*** Begin section ***

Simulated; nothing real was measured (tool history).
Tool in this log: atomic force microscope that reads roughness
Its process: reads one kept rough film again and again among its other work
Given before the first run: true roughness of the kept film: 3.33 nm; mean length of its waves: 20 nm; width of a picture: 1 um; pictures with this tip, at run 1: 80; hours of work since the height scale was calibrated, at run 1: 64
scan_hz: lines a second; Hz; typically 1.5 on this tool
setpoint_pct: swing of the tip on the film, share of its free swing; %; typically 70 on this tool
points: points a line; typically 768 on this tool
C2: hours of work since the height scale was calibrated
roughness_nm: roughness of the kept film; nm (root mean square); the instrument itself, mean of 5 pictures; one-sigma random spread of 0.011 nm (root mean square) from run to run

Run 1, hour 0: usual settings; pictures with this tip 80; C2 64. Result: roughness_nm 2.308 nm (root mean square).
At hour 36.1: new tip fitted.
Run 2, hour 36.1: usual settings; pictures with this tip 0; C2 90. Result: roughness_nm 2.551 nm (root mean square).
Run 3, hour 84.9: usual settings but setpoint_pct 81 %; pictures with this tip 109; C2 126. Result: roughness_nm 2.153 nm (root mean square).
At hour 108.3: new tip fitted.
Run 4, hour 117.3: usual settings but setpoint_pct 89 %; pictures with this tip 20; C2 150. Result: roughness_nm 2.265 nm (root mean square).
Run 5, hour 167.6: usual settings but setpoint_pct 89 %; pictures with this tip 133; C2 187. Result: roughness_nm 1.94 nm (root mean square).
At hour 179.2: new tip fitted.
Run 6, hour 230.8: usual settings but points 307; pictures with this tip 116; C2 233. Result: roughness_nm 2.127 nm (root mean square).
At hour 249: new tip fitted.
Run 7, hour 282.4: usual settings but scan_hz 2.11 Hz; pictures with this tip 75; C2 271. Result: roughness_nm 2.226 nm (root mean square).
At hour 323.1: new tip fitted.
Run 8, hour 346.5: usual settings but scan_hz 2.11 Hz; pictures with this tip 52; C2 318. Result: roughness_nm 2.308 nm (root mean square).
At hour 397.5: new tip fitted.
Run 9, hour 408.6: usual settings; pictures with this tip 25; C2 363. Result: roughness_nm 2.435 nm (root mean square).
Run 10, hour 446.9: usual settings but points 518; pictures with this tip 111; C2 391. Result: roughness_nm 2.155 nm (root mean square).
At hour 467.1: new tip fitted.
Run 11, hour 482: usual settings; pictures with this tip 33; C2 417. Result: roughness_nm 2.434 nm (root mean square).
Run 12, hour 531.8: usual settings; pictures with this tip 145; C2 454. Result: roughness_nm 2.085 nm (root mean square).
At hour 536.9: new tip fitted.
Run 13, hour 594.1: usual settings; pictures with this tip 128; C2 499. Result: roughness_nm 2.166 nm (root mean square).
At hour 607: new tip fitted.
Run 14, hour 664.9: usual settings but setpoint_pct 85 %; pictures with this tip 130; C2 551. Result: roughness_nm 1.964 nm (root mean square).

*** End section ***

» **Assignment**
Look above for the line holding "At hour 397.5: new tip fitted.". Print it and every line after it, exactly, through the line holding "Run 9, hour".

» **Task result**
At hour 397.5: new tip fitted.
Run 9, hour 408.6: usual settings; pictures with this tip 25; C2 363. Result: roughness_nm 2.435 nm (root mean square).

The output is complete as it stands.